Lines after the one containing "steps of the" are to be omitted; print exactly each line from the start of the records up to and including it.

*** Opening Records shown ***

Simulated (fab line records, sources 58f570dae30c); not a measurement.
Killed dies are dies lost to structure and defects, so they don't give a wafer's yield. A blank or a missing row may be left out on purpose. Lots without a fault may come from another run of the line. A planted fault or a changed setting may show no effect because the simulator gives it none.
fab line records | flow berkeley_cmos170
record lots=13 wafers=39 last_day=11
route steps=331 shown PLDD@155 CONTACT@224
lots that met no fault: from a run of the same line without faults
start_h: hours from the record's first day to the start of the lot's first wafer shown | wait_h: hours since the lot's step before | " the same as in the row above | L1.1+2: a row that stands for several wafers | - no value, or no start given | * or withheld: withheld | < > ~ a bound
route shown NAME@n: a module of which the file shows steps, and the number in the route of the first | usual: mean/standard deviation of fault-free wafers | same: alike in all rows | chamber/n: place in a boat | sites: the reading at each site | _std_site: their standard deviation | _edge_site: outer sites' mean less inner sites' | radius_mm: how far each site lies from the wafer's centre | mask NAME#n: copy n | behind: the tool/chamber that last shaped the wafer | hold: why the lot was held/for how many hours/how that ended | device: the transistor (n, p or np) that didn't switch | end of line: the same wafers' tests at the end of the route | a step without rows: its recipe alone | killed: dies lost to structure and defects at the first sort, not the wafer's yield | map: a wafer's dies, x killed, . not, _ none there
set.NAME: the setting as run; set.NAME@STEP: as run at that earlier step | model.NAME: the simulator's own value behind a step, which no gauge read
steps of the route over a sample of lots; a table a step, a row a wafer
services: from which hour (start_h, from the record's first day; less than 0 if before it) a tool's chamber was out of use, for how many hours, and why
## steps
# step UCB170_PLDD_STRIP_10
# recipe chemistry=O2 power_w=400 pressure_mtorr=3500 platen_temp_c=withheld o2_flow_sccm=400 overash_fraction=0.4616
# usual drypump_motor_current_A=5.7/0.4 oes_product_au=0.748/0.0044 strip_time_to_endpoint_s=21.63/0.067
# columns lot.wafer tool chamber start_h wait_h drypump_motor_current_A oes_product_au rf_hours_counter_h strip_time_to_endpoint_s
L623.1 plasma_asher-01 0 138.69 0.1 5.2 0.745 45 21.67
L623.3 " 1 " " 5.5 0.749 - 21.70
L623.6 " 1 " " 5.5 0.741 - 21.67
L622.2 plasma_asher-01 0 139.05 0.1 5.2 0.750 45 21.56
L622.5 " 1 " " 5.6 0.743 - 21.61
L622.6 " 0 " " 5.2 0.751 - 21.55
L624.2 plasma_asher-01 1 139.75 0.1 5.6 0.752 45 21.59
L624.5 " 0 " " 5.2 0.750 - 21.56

*** Closing Records shown ***

**Response:**
Simulated (fab line records, sources 58f570dae30c); not a measurement.
Killed dies are dies lost to structure and defects, so they don't give a wafer's yield. A blank or a missing row may be left out on purpose. Lots without a fault may come from another run of the line. A planted fault or a changed setting may show no effect because the simulator gives it none.
fab line records | flow berkeley_cmos170
record lots=13 wafers=39 last_day=11
route steps=331 shown PLDD@155 CONTACT@224
lots that met no fault: from a run of the same line without faults
start_h: hours from the record's first day to the start of the lot's first wafer shown | wait_h: hours since the lot's step before | " the same as in the row above | L1.1+2: a row that stands for several wafers | - no value, or no start given | * or withheld: withheld | < > ~ a bound
route shown NAME@n: a module of which the file shows steps, and the number in the route of the first | usual: mean/standard deviation of fault-free wafers | same: alike in all rows | chamber/n: place in a boat | sites: the reading at each site | _std_site: their standard deviation | _edge_site: outer sites' mean less inner sites' | radius_mm: how far each site lies from the wafer's centre | mask NAME#n: copy n | behind: the tool/chamber that last shaped the wafer | hold: why the lot was held/for how many hours/how that ended | device: the transistor (n, p or np) that didn't switch | end of line: the same wafers' tests at the end of the route | a step without rows: its recipe alone | killed: dies lost to structure and defects at the first sort, not the wafer's yield | map: a wafer's dies, x killed, . not, _ none there
set.NAME: the setting as run; set.NAME@STEP: as run at that earlier step | model.NAME: the simulator's own value behind a step, which no gauge read
steps of the route over a sample of lots; a table a step, a row a wafer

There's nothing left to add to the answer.